• Action item: From the data below, copy exactly the lines that lie between the one holding "7 op FILL_DEP | material lowk | thk nm 10" and the one holding "closed voids: none", including both, and nothing more.

# # #

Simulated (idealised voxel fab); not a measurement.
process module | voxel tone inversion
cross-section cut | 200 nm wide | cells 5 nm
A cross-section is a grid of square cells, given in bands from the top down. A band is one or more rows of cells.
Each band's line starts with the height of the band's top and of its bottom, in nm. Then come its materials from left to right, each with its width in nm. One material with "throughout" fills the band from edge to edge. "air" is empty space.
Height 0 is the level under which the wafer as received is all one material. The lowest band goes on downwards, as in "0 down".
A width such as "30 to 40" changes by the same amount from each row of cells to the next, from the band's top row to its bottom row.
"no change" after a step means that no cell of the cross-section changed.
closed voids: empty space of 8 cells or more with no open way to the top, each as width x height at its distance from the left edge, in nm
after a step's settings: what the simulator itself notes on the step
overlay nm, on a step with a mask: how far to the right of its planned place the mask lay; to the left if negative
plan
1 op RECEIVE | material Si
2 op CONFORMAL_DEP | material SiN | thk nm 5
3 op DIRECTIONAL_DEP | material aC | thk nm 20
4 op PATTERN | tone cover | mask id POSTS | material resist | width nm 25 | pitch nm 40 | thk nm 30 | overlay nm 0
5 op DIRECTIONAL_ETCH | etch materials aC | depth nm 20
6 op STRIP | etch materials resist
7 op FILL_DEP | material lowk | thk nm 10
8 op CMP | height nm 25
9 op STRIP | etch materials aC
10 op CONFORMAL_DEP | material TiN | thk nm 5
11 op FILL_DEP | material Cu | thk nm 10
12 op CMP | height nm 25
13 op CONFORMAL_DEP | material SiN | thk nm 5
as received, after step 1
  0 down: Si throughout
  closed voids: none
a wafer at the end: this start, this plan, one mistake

# # #

• Task output:
7 op FILL_DEP | material lowk | thk nm 10
8 op CMP | height nm 25
9 op STRIP | etch materials aC
10 op CONFORMAL_DEP | material TiN | thk nm 5
11 op FILL_DEP | material Cu | thk nm 10
12 op CMP | height nm 25
13 op CONFORMAL_DEP | material SiN | thk nm 5
as received, after step 1
  0 down: Si throughout
  closed voids: none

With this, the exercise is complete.